**EXTRACTED ENTRIES**
--------------------

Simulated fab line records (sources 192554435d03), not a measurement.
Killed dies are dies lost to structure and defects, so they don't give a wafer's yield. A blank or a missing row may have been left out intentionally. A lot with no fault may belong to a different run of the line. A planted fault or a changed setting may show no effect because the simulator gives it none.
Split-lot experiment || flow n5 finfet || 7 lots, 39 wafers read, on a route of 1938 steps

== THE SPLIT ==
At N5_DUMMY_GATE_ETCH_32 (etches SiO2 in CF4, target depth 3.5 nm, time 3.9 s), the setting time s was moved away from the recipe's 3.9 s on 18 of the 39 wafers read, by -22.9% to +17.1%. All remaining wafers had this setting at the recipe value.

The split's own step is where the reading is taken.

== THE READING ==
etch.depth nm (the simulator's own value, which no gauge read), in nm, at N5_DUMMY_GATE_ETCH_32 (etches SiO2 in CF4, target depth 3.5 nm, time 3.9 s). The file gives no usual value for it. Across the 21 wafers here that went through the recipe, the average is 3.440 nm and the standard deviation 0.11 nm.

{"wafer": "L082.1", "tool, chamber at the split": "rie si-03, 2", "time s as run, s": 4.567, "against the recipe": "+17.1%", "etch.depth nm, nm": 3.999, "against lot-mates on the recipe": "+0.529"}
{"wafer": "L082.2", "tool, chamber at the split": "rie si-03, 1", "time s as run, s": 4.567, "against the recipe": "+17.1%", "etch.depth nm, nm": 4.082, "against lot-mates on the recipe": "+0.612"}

--------------------

**TASK ITEM**
Restate the data word for word. Begin at its first line, end at the line that contains "Split-lot experiment ||", and include both.

**WRITTEN SOLUTION**
Simulated fab line records (sources 192554435d03), not a measurement.
Killed dies are dies lost to structure and defects, so they don't give a wafer's yield. A blank or a missing row may have been left out intentionally. A lot with no fault may belong to a different run of the line. A planted fault or a changed setting may show no effect because the simulator gives it none.
Split-lot experiment || flow n5 finfet || 7 lots, 39 wafers read, on a route of 1938 steps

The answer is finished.